Word for word, restate every line of the listing that follows.

### GIVEN INFORMATION
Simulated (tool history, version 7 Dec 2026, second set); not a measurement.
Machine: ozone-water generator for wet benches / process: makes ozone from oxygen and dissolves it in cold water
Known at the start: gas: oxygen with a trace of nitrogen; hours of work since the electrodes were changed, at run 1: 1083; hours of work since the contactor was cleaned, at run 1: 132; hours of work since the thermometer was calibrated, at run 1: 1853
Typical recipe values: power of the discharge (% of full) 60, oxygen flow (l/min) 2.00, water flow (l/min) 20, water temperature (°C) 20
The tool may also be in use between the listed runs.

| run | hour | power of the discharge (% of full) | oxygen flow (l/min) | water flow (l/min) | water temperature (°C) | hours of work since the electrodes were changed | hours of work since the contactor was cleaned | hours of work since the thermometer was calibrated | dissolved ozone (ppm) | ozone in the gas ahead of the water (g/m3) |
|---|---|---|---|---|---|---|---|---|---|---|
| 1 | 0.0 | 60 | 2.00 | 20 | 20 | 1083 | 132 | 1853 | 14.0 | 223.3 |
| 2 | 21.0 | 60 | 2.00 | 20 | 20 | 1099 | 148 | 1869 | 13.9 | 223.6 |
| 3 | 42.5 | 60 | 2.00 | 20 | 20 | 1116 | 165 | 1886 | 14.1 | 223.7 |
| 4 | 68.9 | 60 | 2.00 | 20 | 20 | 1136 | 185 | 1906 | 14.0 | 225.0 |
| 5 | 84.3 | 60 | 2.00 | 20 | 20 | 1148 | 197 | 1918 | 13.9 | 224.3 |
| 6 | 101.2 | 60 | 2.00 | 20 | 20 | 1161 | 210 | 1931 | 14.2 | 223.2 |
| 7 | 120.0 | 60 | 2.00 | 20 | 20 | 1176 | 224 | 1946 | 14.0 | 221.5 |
######

* [SOLUTION]
Simulated (tool history, version 7 Dec 2026, second set); not a measurement.
Machine: ozone-water generator for wet benches / process: makes ozone from oxygen and dissolves it in cold water
Known at the start: gas: oxygen with a trace of nitrogen; hours of work since the electrodes were changed, at run 1: 1083; hours of work since the contactor was cleaned, at run 1: 132; hours of work since the thermometer was calibrated, at run 1: 1853
Typical recipe values: power of the discharge (% of full) 60, oxygen flow (l/min) 2.00, water flow (l/min) 20, water temperature (°C) 20
The tool may also be in use between the listed runs.

| run | hour | power of the discharge (% of full) | oxygen flow (l/min) | water flow (l/min) | water temperature (°C) | hours of work since the electrodes were changed | hours of work since the contactor was cleaned | hours of work since the thermometer was calibrated | dissolved ozone (ppm) | ozone in the gas ahead of the water (g/m3) |
|---|---|---|---|---|---|---|---|---|---|---|
| 1 | 0.0 | 60 | 2.00 | 20 | 20 | 1083 | 132 | 1853 | 14.0 | 223.3 |
| 2 | 21.0 | 60 | 2.00 | 20 | 20 | 1099 | 148 | 1869 | 13.9 | 223.6 |
| 3 | 42.5 | 60 | 2.00 | 20 | 20 | 1116 | 165 | 1886 | 14.1 | 223.7 |
| 4 | 68.9 | 60 | 2.00 | 20 | 20 | 1136 | 185 | 1906 | 14.0 | 225.0 |
| 5 | 84.3 | 60 | 2.00 | 20 | 20 | 1148 | 197 | 1918 | 13.9 | 224.3 |
| 6 | 101.2 | 60 | 2.00 | 20 | 20 | 1161 | 210 | 1931 | 14.2 | 223.2 |
| 7 | 120.0 | 60 | 2.00 | 20 | 20 | 1176 | 224 | 1946 | 14.0 | 221.5 |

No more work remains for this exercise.